(Beginning of Supplied material)
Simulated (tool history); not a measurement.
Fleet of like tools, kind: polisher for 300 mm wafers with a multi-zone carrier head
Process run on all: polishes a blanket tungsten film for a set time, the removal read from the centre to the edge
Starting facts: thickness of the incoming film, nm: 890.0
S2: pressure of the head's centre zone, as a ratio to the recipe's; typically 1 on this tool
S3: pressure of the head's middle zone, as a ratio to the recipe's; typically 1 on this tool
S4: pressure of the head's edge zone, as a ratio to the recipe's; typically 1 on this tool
(End of Supplied material)

- _Exercise_:
Using the material above, retype every line without altering it.

- _Task solution_:
Simulated (tool history); not a measurement.
Fleet of like tools, kind: polisher for 300 mm wafers with a multi-zone carrier head
Process run on all: polishes a blanket tungsten film for a set time, the removal read from the centre to the edge
Starting facts: thickness of the incoming film, nm: 890.0
S2: pressure of the head's centre zone, as a ratio to the recipe's; typically 1 on this tool
S3: pressure of the head's middle zone, as a ratio to the recipe's; typically 1 on this tool
S4: pressure of the head's edge zone, as a ratio to the recipe's; typically 1 on this tool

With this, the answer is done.